> EXERCISE
Nothing but the lines from the start of the records below through the line that has "Columns: A = cd_nm" should appear, each exactly as given.

> LISTED RECORDS
• • • • •

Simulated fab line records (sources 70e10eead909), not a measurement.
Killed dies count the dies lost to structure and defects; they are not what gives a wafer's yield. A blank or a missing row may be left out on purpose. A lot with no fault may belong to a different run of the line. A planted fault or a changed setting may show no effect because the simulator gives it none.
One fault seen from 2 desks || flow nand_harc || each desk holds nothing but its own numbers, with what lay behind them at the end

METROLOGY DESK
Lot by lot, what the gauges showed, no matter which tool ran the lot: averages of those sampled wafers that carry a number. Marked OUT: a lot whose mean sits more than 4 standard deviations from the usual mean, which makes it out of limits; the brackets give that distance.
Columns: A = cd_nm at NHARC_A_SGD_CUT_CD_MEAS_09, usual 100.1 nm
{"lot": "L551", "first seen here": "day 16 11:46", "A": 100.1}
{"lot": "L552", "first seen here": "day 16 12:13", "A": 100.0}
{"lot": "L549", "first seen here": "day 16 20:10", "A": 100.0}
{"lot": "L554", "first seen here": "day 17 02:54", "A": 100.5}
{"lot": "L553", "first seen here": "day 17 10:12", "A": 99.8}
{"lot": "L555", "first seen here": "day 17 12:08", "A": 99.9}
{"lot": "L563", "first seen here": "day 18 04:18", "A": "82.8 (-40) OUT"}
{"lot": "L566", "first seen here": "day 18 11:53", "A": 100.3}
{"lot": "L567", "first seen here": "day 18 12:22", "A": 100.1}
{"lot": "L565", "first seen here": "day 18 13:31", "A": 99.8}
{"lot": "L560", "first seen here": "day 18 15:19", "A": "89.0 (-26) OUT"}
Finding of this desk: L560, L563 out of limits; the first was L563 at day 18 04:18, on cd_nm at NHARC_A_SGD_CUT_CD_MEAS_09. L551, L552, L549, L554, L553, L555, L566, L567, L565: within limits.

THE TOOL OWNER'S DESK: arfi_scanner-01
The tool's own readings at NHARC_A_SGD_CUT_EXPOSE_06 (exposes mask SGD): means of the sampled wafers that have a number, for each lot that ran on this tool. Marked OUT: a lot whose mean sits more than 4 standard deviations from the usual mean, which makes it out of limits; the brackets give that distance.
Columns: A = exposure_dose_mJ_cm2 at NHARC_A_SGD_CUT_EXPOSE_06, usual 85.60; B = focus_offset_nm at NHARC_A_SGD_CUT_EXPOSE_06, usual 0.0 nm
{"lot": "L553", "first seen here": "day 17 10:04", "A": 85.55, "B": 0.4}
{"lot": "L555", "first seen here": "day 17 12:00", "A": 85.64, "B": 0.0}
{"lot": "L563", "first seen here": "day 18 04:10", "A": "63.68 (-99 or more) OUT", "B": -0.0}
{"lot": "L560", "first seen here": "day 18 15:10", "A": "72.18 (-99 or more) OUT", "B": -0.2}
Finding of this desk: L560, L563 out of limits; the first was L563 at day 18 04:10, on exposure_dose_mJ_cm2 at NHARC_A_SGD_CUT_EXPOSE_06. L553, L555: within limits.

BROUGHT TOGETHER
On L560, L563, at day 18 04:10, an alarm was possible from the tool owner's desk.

• • • • •

> EXERCISE RESULT
Simulated fab line records (sources 70e10eead909), not a measurement.
Killed dies count the dies lost to structure and defects; they are not what gives a wafer's yield. A blank or a missing row may be left out on purpose. A lot with no fault may belong to a different run of the line. A planted fault or a changed setting may show no effect because the simulator gives it none.
One fault seen from 2 desks || flow nand_harc || each desk holds nothing but its own numbers, with what lay behind them at the end

METROLOGY DESK
Lot by lot, what the gauges showed, no matter which tool ran the lot: averages of those sampled wafers that carry a number. Marked OUT: a lot whose mean sits more than 4 standard deviations from the usual mean, which makes it out of limits; the brackets give that distance.
Columns: A = cd_nm at NHARC_A_SGD_CUT_CD_MEAS_09, usual 100.1 nm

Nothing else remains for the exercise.